______________________________

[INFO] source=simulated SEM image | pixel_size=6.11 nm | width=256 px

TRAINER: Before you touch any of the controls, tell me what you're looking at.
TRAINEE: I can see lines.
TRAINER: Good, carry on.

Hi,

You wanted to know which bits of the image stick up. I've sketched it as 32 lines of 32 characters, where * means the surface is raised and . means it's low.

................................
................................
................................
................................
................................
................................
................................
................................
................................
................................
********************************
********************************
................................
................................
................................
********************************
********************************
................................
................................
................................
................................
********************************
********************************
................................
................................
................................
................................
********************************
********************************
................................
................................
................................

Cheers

______________________________

_Required action_
Give back the opening line of the records above and every line after it, up to and including the one with "You wanted to", unchanged.

_Task output_
[INFO] source=simulated SEM image | pixel_size=6.11 nm | width=256 px

TRAINER: Before you touch any of the controls, tell me what you're looking at.
TRAINEE: I can see lines.
TRAINER: Good, carry on.

Hi,

You wanted to know which bits of the image stick up. I've sketched it as 32 lines of 32 characters, where * means the surface is raised and . means it's low.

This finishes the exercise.